> Extracted data:
◇ ◇ ◇

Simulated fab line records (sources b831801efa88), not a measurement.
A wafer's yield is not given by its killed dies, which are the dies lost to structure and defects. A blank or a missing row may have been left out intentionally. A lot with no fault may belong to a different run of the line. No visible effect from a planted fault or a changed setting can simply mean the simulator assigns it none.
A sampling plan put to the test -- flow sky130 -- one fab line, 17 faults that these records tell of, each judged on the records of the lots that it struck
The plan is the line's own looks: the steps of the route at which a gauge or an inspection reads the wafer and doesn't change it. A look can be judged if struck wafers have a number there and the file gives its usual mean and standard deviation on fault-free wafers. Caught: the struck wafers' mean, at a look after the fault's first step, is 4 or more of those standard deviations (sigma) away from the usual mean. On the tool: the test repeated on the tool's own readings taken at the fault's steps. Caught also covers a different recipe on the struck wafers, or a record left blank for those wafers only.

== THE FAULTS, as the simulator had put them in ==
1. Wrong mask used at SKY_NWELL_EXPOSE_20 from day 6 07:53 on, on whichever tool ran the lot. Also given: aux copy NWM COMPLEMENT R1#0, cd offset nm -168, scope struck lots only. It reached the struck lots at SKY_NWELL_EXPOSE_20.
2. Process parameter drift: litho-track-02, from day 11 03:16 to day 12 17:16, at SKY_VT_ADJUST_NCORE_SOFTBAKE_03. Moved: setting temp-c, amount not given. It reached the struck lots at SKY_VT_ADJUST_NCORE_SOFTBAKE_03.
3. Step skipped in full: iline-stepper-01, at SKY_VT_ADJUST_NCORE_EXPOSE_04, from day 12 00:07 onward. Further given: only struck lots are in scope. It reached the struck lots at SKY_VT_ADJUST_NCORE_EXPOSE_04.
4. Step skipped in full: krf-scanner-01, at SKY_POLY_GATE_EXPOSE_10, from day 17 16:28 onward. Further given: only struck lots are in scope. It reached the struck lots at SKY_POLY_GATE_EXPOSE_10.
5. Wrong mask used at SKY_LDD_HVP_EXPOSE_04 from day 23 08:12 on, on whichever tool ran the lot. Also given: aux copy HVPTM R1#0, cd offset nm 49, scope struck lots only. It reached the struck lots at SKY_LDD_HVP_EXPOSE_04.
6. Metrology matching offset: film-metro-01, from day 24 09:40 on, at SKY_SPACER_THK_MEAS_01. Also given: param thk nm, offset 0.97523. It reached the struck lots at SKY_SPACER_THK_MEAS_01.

◇ ◇ ◇

> Task item:
Extract exactly the leading lines of the data, stopping at and including the line with "A sampling plan".

> Response:
Simulated fab line records (sources b831801efa88), not a measurement.
A wafer's yield is not given by its killed dies, which are the dies lost to structure and defects. A blank or a missing row may have been left out intentionally. A lot with no fault may belong to a different run of the line. No visible effect from a planted fault or a changed setting can simply mean the simulator assigns it none.
A sampling plan put to the test -- flow sky130 -- one fab line, 17 faults that these records tell of, each judged on the records of the lots that it struck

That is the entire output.